----------------

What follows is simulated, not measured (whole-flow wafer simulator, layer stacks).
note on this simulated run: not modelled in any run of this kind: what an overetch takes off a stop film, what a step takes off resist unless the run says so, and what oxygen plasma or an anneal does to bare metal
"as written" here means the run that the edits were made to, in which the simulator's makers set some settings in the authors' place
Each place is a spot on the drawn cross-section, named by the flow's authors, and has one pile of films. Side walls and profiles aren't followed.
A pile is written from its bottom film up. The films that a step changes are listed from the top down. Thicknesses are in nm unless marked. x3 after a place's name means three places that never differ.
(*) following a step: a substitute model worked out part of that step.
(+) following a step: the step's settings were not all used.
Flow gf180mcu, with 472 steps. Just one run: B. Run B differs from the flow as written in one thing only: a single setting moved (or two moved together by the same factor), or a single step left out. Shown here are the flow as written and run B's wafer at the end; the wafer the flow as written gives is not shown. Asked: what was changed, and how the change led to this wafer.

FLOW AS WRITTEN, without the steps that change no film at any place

----------------

__Requirement__.
Repeat exactly the lines above from the one with "the authors' place" up to and including the one with "A pile is written". No other line belongs in the reply.

__Written answer__.
"as written" here means the run that the edits were made to, in which the simulator's makers set some settings in the authors' place
Each place is a spot on the drawn cross-section, named by the flow's authors, and has one pile of films. Side walls and profiles aren't followed.
A pile is written from its bottom film up. The films that a step changes are listed from the top down. Thicknesses are in nm unless marked. x3 after a place's name means three places that never differ.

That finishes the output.